Record extracts:
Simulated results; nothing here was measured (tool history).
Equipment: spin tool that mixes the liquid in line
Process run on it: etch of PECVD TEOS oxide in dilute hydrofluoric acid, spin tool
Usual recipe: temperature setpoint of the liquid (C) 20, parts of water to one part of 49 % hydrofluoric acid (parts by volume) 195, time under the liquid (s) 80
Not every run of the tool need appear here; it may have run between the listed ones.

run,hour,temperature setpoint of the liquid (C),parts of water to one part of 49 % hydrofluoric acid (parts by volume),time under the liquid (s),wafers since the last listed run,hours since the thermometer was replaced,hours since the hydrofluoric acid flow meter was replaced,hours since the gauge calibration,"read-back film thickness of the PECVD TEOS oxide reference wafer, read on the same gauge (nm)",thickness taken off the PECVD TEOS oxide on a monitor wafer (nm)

Work order: Output the listing above in its entirety, exactly as given.

Answer section:
Simulated results; nothing here was measured (tool history).
Equipment: spin tool that mixes the liquid in line
Process run on it: etch of PECVD TEOS oxide in dilute hydrofluoric acid, spin tool
Usual recipe: temperature setpoint of the liquid (C) 20, parts of water to one part of 49 % hydrofluoric acid (parts by volume) 195, time under the liquid (s) 80
Not every run of the tool need appear here; it may have run between the listed ones.

run,hour,temperature setpoint of the liquid (C),parts of water to one part of 49 % hydrofluoric acid (parts by volume),time under the liquid (s),wafers since the last listed run,hours since the thermometer was replaced,hours since the hydrofluoric acid flow meter was replaced,hours since the gauge calibration,"read-back film thickness of the PECVD TEOS oxide reference wafer, read on the same gauge (nm)",thickness taken off the PECVD TEOS oxide on a monitor wafer (nm)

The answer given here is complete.